Assignment:
Look through the listing below and write out exactly the lines from the line with "L949,day 6 04:47,film_metro-03,591 587 593" to the line with "L942,day 5 15:28,film_metro-04,1124 1122 1122", both included, and no others.

------ Data to examine

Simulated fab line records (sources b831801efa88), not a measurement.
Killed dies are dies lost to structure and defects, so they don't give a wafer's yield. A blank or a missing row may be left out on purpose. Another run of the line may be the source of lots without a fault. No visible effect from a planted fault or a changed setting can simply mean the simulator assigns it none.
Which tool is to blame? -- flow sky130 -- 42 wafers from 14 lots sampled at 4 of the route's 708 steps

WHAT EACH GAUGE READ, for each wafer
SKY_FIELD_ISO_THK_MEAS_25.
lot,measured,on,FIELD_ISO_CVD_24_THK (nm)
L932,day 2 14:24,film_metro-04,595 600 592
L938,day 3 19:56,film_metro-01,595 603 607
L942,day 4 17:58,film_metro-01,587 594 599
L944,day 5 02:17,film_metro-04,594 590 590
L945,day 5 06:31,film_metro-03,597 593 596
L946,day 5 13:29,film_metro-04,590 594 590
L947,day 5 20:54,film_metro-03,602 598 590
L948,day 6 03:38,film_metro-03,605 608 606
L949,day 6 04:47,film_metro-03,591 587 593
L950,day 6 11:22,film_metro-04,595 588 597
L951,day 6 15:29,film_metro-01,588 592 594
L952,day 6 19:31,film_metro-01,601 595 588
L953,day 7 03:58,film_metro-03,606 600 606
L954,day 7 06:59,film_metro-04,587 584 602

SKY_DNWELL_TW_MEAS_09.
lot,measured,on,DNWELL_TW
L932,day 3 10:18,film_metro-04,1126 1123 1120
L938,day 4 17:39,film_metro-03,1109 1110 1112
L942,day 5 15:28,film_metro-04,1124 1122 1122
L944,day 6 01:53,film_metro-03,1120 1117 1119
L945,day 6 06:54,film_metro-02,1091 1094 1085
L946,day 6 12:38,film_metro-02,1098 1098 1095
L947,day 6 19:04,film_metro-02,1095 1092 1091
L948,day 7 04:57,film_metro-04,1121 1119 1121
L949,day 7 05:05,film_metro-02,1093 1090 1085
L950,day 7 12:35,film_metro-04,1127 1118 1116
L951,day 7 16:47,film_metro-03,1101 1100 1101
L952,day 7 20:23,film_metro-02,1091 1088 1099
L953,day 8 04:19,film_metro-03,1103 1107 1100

------------

Written solution:
L949,day 6 04:47,film_metro-03,591 587 593
L950,day 6 11:22,film_metro-04,595 588 597
L951,day 6 15:29,film_metro-01,588 592 594
L952,day 6 19:31,film_metro-01,601 595 588
L953,day 7 03:58,film_metro-03,606 600 606
L954,day 7 06:59,film_metro-04,587 584 602

SKY_DNWELL_TW_MEAS_09.
lot,measured,on,DNWELL_TW
L932,day 3 10:18,film_metro-04,1126 1123 1120
L938,day 4 17:39,film_metro-03,1109 1110 1112
L942,day 5 15:28,film_metro-04,1124 1122 1122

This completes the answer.